WORK ORDER — Write the listing below again, word for word.

RECORDS PROVIDED —
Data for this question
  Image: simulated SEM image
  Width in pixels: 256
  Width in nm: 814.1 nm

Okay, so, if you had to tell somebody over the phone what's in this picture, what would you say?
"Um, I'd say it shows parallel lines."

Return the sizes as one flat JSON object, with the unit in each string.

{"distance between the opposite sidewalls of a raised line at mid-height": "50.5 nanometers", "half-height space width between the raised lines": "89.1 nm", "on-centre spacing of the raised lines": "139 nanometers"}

SOLUTION —
Data for this question
  Image: simulated SEM image
  Width in pixels: 256
  Width in nm: 814.1 nm

Okay, so, if you had to tell somebody over the phone what's in this picture, what would you say?
"Um, I'd say it shows parallel lines."

Return the sizes as one flat JSON object, with the unit in each string.

{"distance between the opposite sidewalls of a raised line at mid-height": "50.5 nanometers", "half-height space width between the raised lines": "89.1 nm", "on-centre spacing of the raised lines": "139 nanometers"}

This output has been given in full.